Assigned task |
Copy the entries out again in full.

Data section |
'''
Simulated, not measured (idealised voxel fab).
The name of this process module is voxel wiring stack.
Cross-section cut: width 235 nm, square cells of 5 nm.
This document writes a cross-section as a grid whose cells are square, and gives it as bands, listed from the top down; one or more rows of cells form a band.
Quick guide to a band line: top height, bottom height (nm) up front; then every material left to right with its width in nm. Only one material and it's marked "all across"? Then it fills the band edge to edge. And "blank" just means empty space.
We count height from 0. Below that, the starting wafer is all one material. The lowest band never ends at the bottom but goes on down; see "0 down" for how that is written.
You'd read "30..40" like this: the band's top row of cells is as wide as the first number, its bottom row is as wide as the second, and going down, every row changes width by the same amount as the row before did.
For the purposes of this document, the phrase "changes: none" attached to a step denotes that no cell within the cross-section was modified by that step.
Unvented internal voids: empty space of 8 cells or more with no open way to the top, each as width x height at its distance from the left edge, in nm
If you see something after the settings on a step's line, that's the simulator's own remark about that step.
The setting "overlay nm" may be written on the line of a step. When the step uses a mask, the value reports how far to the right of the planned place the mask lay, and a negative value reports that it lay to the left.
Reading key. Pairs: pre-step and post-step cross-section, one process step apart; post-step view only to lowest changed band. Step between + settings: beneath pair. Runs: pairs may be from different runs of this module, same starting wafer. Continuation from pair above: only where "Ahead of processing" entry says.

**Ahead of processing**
'''

Exercise response |
Simulated, not measured (idealised voxel fab).
The name of this process module is voxel wiring stack.
Cross-section cut: width 235 nm, square cells of 5 nm.
This document writes a cross-section as a grid whose cells are square, and gives it as bands, listed from the top down; one or more rows of cells form a band.
Quick guide to a band line: top height, bottom height (nm) up front; then every material left to right with its width in nm. Only one material and it's marked "all across"? Then it fills the band edge to edge. And "blank" just means empty space.
We count height from 0. Below that, the starting wafer is all one material. The lowest band never ends at the bottom but goes on down; see "0 down" for how that is written.
You'd read "30..40" like this: the band's top row of cells is as wide as the first number, its bottom row is as wide as the second, and going down, every row changes width by the same amount as the row before did.
For the purposes of this document, the phrase "changes: none" attached to a step denotes that no cell within the cross-section was modified by that step.
Unvented internal voids: empty space of 8 cells or more with no open way to the top, each as width x height at its distance from the left edge, in nm
If you see something after the settings on a step's line, that's the simulator's own remark about that step.
The setting "overlay nm" may be written on the line of a step. When the step uses a mask, the value reports how far to the right of the planned place the mask lay, and a negative value reports that it lay to the left.
Reading key. Pairs: pre-step and post-step cross-section, one process step apart; post-step view only to lowest changed band. Step between + settings: beneath pair. Runs: pairs may be from different runs of this module, same starting wafer. Continuation from pair above: only where "Ahead of processing" entry says.

**Ahead of processing**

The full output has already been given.